WORK INSTRUCTION:
In the listing below, find the line containing "note on this" and the line containing "(*) following a". Repeat exactly those two lines and every line between them, nothing more.

THE DATA:

>>>>

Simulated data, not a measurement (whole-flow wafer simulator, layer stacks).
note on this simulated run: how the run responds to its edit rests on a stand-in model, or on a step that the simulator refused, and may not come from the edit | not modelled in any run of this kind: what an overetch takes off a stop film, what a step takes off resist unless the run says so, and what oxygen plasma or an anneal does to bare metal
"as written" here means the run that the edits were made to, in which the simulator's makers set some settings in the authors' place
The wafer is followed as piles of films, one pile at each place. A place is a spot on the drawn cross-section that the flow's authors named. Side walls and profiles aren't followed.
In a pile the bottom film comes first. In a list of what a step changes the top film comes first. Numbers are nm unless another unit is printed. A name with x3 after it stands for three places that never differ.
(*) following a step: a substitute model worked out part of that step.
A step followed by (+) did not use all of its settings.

<<<<

TASK OUTPUT:
note on this simulated run: how the run responds to its edit rests on a stand-in model, or on a step that the simulator refused, and may not come from the edit | not modelled in any run of this kind: what an overetch takes off a stop film, what a step takes off resist unless the run says so, and what oxygen plasma or an anneal does to bare metal
"as written" here means the run that the edits were made to, in which the simulator's makers set some settings in the authors' place
The wafer is followed as piles of films, one pile at each place. A place is a spot on the drawn cross-section that the flow's authors named. Side walls and profiles aren't followed.
In a pile the bottom film comes first. In a list of what a step changes the top film comes first. Numbers are nm unless another unit is printed. A name with x3 after it stands for three places that never differ.
(*) following a step: a substitute model worked out part of that step.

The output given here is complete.